[ENTRIES SUPPLIED]:
+++++

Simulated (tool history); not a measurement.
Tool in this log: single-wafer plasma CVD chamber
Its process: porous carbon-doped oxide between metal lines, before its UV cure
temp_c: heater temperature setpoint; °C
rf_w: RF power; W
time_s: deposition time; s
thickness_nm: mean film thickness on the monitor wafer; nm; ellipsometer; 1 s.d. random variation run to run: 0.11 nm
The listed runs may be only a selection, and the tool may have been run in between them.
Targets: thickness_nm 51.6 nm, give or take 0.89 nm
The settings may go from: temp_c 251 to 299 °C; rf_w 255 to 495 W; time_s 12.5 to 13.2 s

+++++

[WORK ORDER]: All entries above are to be repeated verbatim, down to the last line.

[EXERCISE ANSWER]:
Simulated (tool history); not a measurement.
Tool in this log: single-wafer plasma CVD chamber
Its process: porous carbon-doped oxide between metal lines, before its UV cure
temp_c: heater temperature setpoint; °C
rf_w: RF power; W
time_s: deposition time; s
thickness_nm: mean film thickness on the monitor wafer; nm; ellipsometer; 1 s.d. random variation run to run: 0.11 nm
The listed runs may be only a selection, and the tool may have been run in between them.
Targets: thickness_nm 51.6 nm, give or take 0.89 nm
The settings may go from: temp_c 251 to 299 °C; rf_w 255 to 495 W; time_s 12.5 to 13.2 s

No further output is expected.